============

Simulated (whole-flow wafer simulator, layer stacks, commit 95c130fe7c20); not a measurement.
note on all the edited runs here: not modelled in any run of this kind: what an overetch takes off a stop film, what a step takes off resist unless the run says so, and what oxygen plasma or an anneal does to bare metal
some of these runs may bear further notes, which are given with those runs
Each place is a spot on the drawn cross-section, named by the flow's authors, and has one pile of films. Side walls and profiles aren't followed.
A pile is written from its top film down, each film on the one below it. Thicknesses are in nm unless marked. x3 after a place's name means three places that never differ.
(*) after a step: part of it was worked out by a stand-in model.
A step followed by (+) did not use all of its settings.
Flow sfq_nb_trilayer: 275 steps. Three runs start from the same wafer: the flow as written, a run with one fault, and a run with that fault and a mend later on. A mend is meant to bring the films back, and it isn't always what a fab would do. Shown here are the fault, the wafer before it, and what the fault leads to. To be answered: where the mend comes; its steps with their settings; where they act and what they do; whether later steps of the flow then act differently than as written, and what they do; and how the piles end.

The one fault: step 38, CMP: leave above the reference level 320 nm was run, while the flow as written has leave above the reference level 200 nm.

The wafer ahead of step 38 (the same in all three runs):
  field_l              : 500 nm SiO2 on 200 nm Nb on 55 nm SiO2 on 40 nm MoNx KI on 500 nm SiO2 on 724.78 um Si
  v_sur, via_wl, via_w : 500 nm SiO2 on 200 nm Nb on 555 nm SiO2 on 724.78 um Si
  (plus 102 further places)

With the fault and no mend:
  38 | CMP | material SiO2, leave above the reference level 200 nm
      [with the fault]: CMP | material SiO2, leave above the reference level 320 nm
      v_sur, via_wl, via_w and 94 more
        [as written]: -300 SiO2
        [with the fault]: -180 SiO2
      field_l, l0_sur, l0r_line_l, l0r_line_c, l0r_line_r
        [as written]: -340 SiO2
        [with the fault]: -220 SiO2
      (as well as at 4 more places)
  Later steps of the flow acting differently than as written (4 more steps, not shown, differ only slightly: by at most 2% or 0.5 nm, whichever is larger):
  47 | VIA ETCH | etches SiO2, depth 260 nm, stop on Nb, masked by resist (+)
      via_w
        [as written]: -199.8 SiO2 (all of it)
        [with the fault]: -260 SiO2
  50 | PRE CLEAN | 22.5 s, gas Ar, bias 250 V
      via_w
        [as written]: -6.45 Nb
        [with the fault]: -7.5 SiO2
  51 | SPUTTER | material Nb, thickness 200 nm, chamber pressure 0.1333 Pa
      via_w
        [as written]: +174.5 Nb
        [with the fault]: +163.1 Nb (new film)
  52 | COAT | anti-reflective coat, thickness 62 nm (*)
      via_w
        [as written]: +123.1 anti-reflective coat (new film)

============

> **REQUIRED ACTION**:
Only the lines above starting at the one containing "[with the fault]: -260 SiO2" and ending at the one containing "[as written]: +174.5 Nb", both included, are to be returned, exactly as they read.

> **YOUR SOLUTION**:
        [with the fault]: -260 SiO2
  50 | PRE CLEAN | 22.5 s, gas Ar, bias 250 V
      via_w
        [as written]: -6.45 Nb
        [with the fault]: -7.5 SiO2
  51 | SPUTTER | material Nb, thickness 200 nm, chamber pressure 0.1333 Pa
      via_w
        [as written]: +174.5 Nb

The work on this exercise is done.